» **WORK INSTRUCTION**: Set down the full listing exactly, character for character.

*** ENTRIES SUPPLIED Section Begins ***
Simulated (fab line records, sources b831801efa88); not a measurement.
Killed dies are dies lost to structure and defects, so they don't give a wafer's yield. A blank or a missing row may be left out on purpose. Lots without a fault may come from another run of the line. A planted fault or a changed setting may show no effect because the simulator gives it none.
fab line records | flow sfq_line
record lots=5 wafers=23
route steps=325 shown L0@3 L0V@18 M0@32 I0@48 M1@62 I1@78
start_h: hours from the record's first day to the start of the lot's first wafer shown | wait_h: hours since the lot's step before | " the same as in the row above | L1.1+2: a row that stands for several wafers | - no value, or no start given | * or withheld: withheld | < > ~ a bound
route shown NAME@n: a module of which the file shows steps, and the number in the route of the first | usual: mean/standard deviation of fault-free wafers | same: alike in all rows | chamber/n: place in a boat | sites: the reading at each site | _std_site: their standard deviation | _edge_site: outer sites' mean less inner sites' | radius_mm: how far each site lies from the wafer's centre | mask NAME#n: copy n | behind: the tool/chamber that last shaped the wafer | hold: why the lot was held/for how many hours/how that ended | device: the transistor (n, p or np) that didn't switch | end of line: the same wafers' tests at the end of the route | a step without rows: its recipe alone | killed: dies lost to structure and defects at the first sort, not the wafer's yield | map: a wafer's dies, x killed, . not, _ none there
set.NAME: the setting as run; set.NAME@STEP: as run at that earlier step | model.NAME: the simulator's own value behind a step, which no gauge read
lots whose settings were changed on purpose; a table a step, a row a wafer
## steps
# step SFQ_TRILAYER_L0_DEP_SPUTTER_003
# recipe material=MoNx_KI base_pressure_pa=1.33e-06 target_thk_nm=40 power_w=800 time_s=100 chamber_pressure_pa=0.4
*** ENTRIES SUPPLIED Section Ends ***

» **EXERCISE OUTPUT**:
Simulated (fab line records, sources b831801efa88); not a measurement.
Killed dies are dies lost to structure and defects, so they don't give a wafer's yield. A blank or a missing row may be left out on purpose. Lots without a fault may come from another run of the line. A planted fault or a changed setting may show no effect because the simulator gives it none.
fab line records | flow sfq_line
record lots=5 wafers=23
route steps=325 shown L0@3 L0V@18 M0@32 I0@48 M1@62 I1@78
start_h: hours from the record's first day to the start of the lot's first wafer shown | wait_h: hours since the lot's step before | " the same as in the row above | L1.1+2: a row that stands for several wafers | - no value, or no start given | * or withheld: withheld | < > ~ a bound
route shown NAME@n: a module of which the file shows steps, and the number in the route of the first | usual: mean/standard deviation of fault-free wafers | same: alike in all rows | chamber/n: place in a boat | sites: the reading at each site | _std_site: their standard deviation | _edge_site: outer sites' mean less inner sites' | radius_mm: how far each site lies from the wafer's centre | mask NAME#n: copy n | behind: the tool/chamber that last shaped the wafer | hold: why the lot was held/for how many hours/how that ended | device: the transistor (n, p or np) that didn't switch | end of line: the same wafers' tests at the end of the route | a step without rows: its recipe alone | killed: dies lost to structure and defects at the first sort, not the wafer's yield | map: a wafer's dies, x killed, . not, _ none there
set.NAME: the setting as run; set.NAME@STEP: as run at that earlier step | model.NAME: the simulator's own value behind a step, which no gauge read
lots whose settings were changed on purpose; a table a step, a row a wafer
## steps
# step SFQ_TRILAYER_L0_DEP_SPUTTER_003
# recipe material=MoNx_KI base_pressure_pa=1.33e-06 target_thk_nm=40 power_w=800 time_s=100 chamber_pressure_pa=0.4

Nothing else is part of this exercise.